» TASK ITEM
All of the data below should be written out exactly.

» SOURCE DATA
········
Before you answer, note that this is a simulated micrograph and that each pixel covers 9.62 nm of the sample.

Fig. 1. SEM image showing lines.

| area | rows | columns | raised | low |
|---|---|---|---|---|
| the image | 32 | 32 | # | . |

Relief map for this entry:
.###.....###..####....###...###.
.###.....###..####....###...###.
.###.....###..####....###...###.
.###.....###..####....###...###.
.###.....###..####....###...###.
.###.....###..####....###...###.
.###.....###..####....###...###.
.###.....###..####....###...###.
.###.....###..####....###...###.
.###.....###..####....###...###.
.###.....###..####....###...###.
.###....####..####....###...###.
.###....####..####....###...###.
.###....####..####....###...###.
········

» WRITTEN ANSWER
Before you answer, note that this is a simulated micrograph and that each pixel covers 9.62 nm of the sample.

Fig. 1. SEM image showing lines.

| area | rows | columns | raised | low |
|---|---|---|---|---|
| the image | 32 | 32 | # | . |

Relief map for this entry:
.###.....###..####....###...###.
.###.....###..####....###...###.
.###.....###..####....###...###.
.###.....###..####....###...###.
.###.....###..####....###...###.
.###.....###..####....###...###.
.###.....###..####....###...###.
.###.....###..####....###...###.
.###.....###..####....###...###.
.###.....###..####....###...###.
.###.....###..####....###...###.
.###....####..####....###...###.
.###....####..####....###...###.
.###....####..####....###...###.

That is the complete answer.